** Opening Records supplied block **

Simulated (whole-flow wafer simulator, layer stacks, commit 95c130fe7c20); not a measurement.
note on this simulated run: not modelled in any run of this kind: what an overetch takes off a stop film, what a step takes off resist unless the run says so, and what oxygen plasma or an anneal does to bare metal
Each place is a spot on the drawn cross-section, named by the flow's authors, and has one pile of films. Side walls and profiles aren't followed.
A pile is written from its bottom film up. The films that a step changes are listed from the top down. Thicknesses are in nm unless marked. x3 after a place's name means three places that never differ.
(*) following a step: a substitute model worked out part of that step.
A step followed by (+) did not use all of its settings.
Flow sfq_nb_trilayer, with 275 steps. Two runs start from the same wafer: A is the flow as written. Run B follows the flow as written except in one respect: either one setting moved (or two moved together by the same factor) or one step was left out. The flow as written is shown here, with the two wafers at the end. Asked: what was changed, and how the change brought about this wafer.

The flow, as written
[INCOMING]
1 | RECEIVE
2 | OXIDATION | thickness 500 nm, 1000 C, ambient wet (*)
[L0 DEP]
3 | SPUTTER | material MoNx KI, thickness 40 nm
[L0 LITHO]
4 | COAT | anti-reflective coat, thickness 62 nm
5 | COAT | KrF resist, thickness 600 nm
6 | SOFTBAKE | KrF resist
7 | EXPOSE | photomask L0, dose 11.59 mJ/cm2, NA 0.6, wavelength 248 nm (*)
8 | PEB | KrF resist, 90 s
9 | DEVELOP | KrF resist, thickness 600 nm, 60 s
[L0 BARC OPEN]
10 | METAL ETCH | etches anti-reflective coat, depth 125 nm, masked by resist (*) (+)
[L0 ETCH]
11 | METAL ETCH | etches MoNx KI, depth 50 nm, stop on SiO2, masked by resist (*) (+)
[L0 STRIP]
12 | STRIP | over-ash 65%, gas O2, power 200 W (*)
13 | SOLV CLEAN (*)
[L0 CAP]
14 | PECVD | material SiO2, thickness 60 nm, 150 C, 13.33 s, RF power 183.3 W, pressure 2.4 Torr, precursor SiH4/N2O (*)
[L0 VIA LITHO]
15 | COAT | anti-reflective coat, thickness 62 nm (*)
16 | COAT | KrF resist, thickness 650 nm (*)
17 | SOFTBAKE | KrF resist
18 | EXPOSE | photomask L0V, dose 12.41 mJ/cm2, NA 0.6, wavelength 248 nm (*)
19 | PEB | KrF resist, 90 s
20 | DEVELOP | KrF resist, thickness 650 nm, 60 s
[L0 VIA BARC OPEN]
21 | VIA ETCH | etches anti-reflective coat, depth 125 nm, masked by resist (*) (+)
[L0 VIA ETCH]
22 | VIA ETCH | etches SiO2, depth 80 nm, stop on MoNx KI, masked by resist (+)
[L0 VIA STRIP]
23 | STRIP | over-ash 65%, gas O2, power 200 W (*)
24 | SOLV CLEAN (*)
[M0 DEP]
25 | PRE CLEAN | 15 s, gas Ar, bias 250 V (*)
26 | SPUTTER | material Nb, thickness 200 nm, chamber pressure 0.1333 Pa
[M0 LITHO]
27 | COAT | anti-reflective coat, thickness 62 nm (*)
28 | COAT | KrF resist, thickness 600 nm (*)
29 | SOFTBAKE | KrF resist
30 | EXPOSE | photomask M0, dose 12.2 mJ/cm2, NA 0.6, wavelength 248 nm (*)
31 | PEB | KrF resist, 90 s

** Closing Records supplied block **

What you give back must match the material exactly, beginning with its first line and ending with the line holding "A step followed".

Simulated (whole-flow wafer simulator, layer stacks, commit 95c130fe7c20); not a measurement.
note on this simulated run: not modelled in any run of this kind: what an overetch takes off a stop film, what a step takes off resist unless the run says so, and what oxygen plasma or an anneal does to bare metal
Each place is a spot on the drawn cross-section, named by the flow's authors, and has one pile of films. Side walls and profiles aren't followed.
A pile is written from its bottom film up. The films that a step changes are listed from the top down. Thicknesses are in nm unless marked. x3 after a place's name means three places that never differ.
(*) following a step: a substitute model worked out part of that step.
A step followed by (+) did not use all of its settings.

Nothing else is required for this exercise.